Look below for the lines from the one with "What is different" to the one with "way: ILINE-POS-THICK-GRADE-A gains 10.37", and copy exactly those lines, both ends included.

* [Data excerpts]
%%

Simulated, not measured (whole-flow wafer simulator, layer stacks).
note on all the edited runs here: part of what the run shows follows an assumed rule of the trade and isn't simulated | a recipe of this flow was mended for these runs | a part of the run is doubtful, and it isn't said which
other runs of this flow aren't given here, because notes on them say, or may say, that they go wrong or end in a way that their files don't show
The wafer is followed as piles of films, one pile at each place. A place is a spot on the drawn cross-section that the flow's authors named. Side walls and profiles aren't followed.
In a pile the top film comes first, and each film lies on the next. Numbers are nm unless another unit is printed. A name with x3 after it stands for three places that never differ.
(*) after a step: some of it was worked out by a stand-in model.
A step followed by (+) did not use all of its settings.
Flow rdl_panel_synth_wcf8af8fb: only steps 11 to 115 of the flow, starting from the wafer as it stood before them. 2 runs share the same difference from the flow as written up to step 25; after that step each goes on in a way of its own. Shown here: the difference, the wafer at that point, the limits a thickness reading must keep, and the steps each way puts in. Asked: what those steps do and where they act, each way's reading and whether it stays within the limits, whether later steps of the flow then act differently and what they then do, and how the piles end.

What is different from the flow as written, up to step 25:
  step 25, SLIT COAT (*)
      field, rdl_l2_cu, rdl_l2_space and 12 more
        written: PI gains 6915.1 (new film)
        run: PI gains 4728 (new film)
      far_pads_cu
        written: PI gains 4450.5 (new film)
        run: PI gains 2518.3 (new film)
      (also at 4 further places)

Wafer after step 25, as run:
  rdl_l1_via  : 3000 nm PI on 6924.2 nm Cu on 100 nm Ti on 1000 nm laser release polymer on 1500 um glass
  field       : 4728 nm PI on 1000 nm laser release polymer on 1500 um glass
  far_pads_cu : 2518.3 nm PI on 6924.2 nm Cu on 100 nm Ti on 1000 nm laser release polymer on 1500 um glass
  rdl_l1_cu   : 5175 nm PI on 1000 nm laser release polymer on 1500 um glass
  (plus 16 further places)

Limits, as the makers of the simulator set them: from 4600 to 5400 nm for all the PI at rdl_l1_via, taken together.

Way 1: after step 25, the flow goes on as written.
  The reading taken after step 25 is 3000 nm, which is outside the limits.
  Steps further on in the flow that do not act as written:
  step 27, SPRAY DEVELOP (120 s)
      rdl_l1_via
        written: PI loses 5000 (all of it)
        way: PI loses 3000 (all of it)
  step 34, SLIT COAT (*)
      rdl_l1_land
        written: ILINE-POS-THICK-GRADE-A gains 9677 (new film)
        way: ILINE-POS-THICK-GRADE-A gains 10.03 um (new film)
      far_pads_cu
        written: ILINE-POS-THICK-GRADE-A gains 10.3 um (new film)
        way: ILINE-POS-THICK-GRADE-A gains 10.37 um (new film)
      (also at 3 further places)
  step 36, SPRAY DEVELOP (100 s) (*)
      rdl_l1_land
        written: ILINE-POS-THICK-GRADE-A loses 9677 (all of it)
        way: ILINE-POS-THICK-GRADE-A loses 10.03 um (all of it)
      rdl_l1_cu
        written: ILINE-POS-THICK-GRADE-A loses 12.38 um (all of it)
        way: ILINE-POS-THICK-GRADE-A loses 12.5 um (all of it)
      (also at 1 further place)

%%

* [Task response]
What is different from the flow as written, up to step 25:
  step 25, SLIT COAT (*)
      field, rdl_l2_cu, rdl_l2_space and 12 more
        written: PI gains 6915.1 (new film)
        run: PI gains 4728 (new film)
      far_pads_cu
        written: PI gains 4450.5 (new film)
        run: PI gains 2518.3 (new film)
      (also at 4 further places)

Wafer after step 25, as run:
  rdl_l1_via  : 3000 nm PI on 6924.2 nm Cu on 100 nm Ti on 1000 nm laser release polymer on 1500 um glass
  field       : 4728 nm PI on 1000 nm laser release polymer on 1500 um glass
  far_pads_cu : 2518.3 nm PI on 6924.2 nm Cu on 100 nm Ti on 1000 nm laser release polymer on 1500 um glass
  rdl_l1_cu   : 5175 nm PI on 1000 nm laser release polymer on 1500 um glass
  (plus 16 further places)

Limits, as the makers of the simulator set them: from 4600 to 5400 nm for all the PI at rdl_l1_via, taken together.

Way 1: after step 25, the flow goes on as written.
  The reading taken after step 25 is 3000 nm, which is outside the limits.
  Steps further on in the flow that do not act as written:
  step 27, SPRAY DEVELOP (120 s)
      rdl_l1_via
        written: PI loses 5000 (all of it)
        way: PI loses 3000 (all of it)
  step 34, SLIT COAT (*)
      rdl_l1_land
        written: ILINE-POS-THICK-GRADE-A gains 9677 (new film)
        way: ILINE-POS-THICK-GRADE-A gains 10.03 um (new film)
      far_pads_cu
        written: ILINE-POS-THICK-GRADE-A gains 10.3 um (new film)
        way: ILINE-POS-THICK-GRADE-A gains 10.37 um (new film)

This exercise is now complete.